- **ACTION ITEM**: Line by line, return everything in the listing exactly.

** EXTRACTED INFORMATION follows **
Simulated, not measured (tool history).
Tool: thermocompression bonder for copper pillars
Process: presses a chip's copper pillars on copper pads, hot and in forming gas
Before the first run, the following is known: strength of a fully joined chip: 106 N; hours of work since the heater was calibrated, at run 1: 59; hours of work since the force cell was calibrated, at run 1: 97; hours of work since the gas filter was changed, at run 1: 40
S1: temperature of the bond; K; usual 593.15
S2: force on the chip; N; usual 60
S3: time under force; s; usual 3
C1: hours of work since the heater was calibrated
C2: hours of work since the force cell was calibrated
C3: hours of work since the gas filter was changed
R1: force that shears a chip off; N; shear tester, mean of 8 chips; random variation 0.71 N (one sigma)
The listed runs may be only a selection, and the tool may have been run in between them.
** End of EXTRACTED INFORMATION **

- **RESPONSE BOX**:
Simulated, not measured (tool history).
Tool: thermocompression bonder for copper pillars
Process: presses a chip's copper pillars on copper pads, hot and in forming gas
Before the first run, the following is known: strength of a fully joined chip: 106 N; hours of work since the heater was calibrated, at run 1: 59; hours of work since the force cell was calibrated, at run 1: 97; hours of work since the gas filter was changed, at run 1: 40
S1: temperature of the bond; K; usual 593.15
S2: force on the chip; N; usual 60
S3: time under force; s; usual 3
C1: hours of work since the heater was calibrated
C2: hours of work since the force cell was calibrated
C3: hours of work since the gas filter was changed
R1: force that shears a chip off; N; shear tester, mean of 8 chips; random variation 0.71 N (one sigma)
The listed runs may be only a selection, and the tool may have been run in between them.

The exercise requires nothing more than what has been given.